== ENTRIES PROVIDED ==
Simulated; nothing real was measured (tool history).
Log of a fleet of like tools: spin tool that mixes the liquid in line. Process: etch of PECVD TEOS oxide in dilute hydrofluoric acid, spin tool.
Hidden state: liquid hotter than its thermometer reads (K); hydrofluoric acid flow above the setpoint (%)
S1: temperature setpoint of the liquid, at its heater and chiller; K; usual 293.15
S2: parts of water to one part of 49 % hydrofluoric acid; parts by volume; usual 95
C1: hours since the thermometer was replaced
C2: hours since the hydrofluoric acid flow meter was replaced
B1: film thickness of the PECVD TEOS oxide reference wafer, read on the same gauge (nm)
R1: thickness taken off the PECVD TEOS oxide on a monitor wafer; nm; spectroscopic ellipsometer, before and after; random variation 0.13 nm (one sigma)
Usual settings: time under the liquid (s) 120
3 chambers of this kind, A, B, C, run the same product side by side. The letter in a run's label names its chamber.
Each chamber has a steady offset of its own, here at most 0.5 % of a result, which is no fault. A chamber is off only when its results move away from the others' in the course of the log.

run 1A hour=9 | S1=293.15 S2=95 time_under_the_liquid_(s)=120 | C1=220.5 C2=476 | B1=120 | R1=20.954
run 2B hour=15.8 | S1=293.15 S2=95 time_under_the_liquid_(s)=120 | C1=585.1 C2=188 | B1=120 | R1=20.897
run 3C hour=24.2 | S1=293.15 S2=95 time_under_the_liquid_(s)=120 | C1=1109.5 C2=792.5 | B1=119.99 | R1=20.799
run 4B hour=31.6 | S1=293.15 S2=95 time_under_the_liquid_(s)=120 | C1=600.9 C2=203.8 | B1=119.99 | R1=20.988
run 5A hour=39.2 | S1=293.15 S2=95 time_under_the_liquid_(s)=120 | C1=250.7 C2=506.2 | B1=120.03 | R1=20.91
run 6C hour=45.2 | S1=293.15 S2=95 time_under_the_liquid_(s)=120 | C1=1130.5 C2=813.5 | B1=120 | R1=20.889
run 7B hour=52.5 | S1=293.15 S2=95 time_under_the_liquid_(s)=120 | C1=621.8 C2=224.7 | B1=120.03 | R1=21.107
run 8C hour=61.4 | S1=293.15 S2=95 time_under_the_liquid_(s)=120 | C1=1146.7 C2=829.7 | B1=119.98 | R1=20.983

== WORK ITEM ==
Restate the listing exactly, starting at its first line and ending at the line where "Log of a fleet" occurs; include both and no other lines.

== ANSWER AREA ==
Simulated; nothing real was measured (tool history).
Log of a fleet of like tools: spin tool that mixes the liquid in line. Process: etch of PECVD TEOS oxide in dilute hydrofluoric acid, spin tool.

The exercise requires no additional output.